-=-=-=-=-
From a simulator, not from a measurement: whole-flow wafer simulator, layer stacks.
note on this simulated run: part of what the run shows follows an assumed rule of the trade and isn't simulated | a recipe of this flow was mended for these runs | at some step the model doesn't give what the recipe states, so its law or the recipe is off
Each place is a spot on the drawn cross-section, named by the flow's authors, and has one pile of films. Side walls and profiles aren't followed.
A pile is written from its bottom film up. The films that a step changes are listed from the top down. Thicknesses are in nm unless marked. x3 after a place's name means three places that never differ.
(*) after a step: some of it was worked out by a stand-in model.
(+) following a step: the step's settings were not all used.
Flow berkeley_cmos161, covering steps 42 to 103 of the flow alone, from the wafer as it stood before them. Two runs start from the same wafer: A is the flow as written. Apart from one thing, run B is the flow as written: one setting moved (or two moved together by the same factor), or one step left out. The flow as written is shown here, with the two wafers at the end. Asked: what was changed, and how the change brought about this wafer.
-=-=-=-=-

=== WORK INSTRUCTION ===
Give back the entries exactly, so that each line matches the original.

=== EXERCISE OUTPUT ===
From a simulator, not from a measurement: whole-flow wafer simulator, layer stacks.
note on this simulated run: part of what the run shows follows an assumed rule of the trade and isn't simulated | a recipe of this flow was mended for these runs | at some step the model doesn't give what the recipe states, so its law or the recipe is off
Each place is a spot on the drawn cross-section, named by the flow's authors, and has one pile of films. Side walls and profiles aren't followed.
A pile is written from its bottom film up. The films that a step changes are listed from the top down. Thicknesses are in nm unless marked. x3 after a place's name means three places that never differ.
(*) after a step: some of it was worked out by a stand-in model.
(+) following a step: the step's settings were not all used.
Flow berkeley_cmos161, covering steps 42 to 103 of the flow alone, from the wafer as it stood before them. Two runs start from the same wafer: A is the flow as written. Apart from one thing, run B is the flow as written: one setting moved (or two moved together by the same factor), or one step left out. The flow as written is shown here, with the two wafers at the end. Asked: what was changed, and how the change brought about this wafer.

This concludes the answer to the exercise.